_REQUIRED ACTION_. Could you return the full listing below exactly as it appears?

(SOURCE MATERIAL)

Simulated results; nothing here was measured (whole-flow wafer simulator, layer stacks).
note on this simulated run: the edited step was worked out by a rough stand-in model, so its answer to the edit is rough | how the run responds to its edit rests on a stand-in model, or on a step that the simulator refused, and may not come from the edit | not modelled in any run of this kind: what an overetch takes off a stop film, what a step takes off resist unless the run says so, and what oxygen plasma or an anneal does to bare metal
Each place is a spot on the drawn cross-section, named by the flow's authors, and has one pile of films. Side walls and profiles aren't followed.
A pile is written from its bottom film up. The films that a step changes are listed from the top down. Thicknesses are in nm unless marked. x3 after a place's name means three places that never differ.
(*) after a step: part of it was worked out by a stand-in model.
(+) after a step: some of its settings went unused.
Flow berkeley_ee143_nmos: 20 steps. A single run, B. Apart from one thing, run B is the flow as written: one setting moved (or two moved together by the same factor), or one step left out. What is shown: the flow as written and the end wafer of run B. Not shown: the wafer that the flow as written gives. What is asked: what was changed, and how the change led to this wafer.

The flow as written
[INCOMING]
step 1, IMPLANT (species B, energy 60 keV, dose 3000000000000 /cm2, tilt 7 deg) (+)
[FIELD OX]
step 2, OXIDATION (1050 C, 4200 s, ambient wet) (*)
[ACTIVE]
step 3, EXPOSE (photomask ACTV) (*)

(End SOURCE MATERIAL)

_EXPECTED ANSWER_.
Simulated results; nothing here was measured (whole-flow wafer simulator, layer stacks).
note on this simulated run: the edited step was worked out by a rough stand-in model, so its answer to the edit is rough | how the run responds to its edit rests on a stand-in model, or on a step that the simulator refused, and may not come from the edit | not modelled in any run of this kind: what an overetch takes off a stop film, what a step takes off resist unless the run says so, and what oxygen plasma or an anneal does to bare metal
Each place is a spot on the drawn cross-section, named by the flow's authors, and has one pile of films. Side walls and profiles aren't followed.
A pile is written from its bottom film up. The films that a step changes are listed from the top down. Thicknesses are in nm unless marked. x3 after a place's name means three places that never differ.
(*) after a step: part of it was worked out by a stand-in model.
(+) after a step: some of its settings went unused.
Flow berkeley_ee143_nmos: 20 steps. A single run, B. Apart from one thing, run B is the flow as written: one setting moved (or two moved together by the same factor), or one step left out. What is shown: the flow as written and the end wafer of run B. Not shown: the wafer that the flow as written gives. What is asked: what was changed, and how the change led to this wafer.

The flow as written
[INCOMING]
step 1, IMPLANT (species B, energy 60 keV, dose 3000000000000 /cm2, tilt 7 deg) (+)
[FIELD OX]
step 2, OXIDATION (1050 C, 4200 s, ambient wet) (*)
[ACTIVE]
step 3, EXPOSE (photomask ACTV) (*)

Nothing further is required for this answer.